TASK ITEM
Exactly as written, give back every record below.

DATA PROVIDED
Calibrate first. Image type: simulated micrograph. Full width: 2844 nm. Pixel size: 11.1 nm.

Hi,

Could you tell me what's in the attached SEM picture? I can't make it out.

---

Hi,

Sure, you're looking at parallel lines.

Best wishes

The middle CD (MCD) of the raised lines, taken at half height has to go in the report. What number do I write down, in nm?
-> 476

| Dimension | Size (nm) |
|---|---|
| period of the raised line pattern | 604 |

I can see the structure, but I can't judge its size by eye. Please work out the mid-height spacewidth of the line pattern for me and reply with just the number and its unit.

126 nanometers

ANSWER SPACE
Calibrate first. Image type: simulated micrograph. Full width: 2844 nm. Pixel size: 11.1 nm.

Hi,

Could you tell me what's in the attached SEM picture? I can't make it out.

---

Hi,

Sure, you're looking at parallel lines.

Best wishes

The middle CD (MCD) of the raised lines, taken at half height has to go in the report. What number do I write down, in nm?
-> 476

| Dimension | Size (nm) |
|---|---|
| period of the raised line pattern | 604 |

I can see the structure, but I can't judge its size by eye. Please work out the mid-height spacewidth of the line pattern for me and reply with just the number and its unit.

126 nanometers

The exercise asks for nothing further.